*** Input data ***

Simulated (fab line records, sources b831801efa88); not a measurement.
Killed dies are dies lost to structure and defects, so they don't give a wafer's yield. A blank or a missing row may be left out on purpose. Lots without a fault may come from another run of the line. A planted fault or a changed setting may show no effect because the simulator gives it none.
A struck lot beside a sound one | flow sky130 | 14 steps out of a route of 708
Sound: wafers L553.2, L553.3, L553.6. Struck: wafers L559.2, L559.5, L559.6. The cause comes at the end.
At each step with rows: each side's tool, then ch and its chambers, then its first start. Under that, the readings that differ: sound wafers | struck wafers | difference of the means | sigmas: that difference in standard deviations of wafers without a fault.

*** End of Input data ***

_Activity_:
Please write out the records from above, keeping every line exact.

_Your response_:
Simulated (fab line records, sources b831801efa88); not a measurement.
Killed dies are dies lost to structure and defects, so they don't give a wafer's yield. A blank or a missing row may be left out on purpose. Lots without a fault may come from another run of the line. A planted fault or a changed setting may show no effect because the simulator gives it none.
A struck lot beside a sound one | flow sky130 | 14 steps out of a route of 708
Sound: wafers L553.2, L553.3, L553.6. Struck: wafers L559.2, L559.5, L559.6. The cause comes at the end.
At each step with rows: each side's tool, then ch and its chambers, then its first start. Under that, the readings that differ: sound wafers | struck wafers | difference of the means | sigmas: that difference in standard deviations of wafers without a fault.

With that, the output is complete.